**Provided material**:
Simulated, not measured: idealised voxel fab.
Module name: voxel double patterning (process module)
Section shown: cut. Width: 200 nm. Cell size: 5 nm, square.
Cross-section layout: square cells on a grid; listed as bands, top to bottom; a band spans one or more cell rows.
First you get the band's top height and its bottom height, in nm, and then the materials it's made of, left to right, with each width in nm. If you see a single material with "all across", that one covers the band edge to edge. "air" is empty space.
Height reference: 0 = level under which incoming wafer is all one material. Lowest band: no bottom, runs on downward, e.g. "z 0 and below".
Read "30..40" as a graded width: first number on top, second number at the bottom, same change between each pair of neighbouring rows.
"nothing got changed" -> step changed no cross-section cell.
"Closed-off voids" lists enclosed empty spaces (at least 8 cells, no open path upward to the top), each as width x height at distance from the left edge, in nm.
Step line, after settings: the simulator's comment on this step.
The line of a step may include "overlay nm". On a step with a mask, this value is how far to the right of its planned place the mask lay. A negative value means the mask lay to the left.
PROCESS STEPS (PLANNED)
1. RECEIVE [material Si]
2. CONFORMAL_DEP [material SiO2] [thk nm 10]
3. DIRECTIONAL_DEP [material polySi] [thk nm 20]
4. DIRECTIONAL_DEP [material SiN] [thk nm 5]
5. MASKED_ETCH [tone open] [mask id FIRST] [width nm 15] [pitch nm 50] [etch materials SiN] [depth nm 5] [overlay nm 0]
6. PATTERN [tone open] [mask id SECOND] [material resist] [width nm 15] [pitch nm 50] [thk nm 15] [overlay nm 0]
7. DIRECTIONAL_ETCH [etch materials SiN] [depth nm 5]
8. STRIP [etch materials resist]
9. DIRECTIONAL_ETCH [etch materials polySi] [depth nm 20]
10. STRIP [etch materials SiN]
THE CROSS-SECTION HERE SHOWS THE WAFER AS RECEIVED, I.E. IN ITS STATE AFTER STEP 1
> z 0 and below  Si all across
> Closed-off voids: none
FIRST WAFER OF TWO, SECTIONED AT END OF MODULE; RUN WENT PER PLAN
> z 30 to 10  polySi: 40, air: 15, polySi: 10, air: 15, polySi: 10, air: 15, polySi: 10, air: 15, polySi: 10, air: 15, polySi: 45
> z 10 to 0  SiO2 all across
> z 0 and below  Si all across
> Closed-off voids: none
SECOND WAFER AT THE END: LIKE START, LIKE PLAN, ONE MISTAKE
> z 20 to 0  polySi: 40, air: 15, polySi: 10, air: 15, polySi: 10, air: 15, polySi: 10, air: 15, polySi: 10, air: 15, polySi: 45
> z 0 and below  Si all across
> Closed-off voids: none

**Work order**: Once the line containing "Step line, after" has been retyped, stop. Begin at the first line of the material and reproduce every line up to it exactly.

**Problem solution**:
Simulated, not measured: idealised voxel fab.
Module name: voxel double patterning (process module)
Section shown: cut. Width: 200 nm. Cell size: 5 nm, square.
Cross-section layout: square cells on a grid; listed as bands, top to bottom; a band spans one or more cell rows.
First you get the band's top height and its bottom height, in nm, and then the materials it's made of, left to right, with each width in nm. If you see a single material with "all across", that one covers the band edge to edge. "air" is empty space.
Height reference: 0 = level under which incoming wafer is all one material. Lowest band: no bottom, runs on downward, e.g. "z 0 and below".
Read "30..40" as a graded width: first number on top, second number at the bottom, same change between each pair of neighbouring rows.
"nothing got changed" -> step changed no cross-section cell.
"Closed-off voids" lists enclosed empty spaces (at least 8 cells, no open path upward to the top), each as width x height at distance from the left edge, in nm.
Step line, after settings: the simulator's comment on this step.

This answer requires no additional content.